Assigned task
A full, exact copy of the records below is the required answer.

━━ Data for review

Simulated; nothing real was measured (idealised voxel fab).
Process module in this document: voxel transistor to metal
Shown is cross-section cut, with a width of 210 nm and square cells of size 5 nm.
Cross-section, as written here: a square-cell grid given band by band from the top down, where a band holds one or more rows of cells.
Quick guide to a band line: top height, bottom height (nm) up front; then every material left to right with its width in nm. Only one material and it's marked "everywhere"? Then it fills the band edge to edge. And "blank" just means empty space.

━━━━

Response area
Simulated; nothing real was measured (idealised voxel fab).
Process module in this document: voxel transistor to metal
Shown is cross-section cut, with a width of 210 nm and square cells of size 5 nm.
Cross-section, as written here: a square-cell grid given band by band from the top down, where a band holds one or more rows of cells.
Quick guide to a band line: top height, bottom height (nm) up front; then every material left to right with its width in nm. Only one material and it's marked "everywhere"? Then it fills the band edge to edge. And "blank" just means empty space.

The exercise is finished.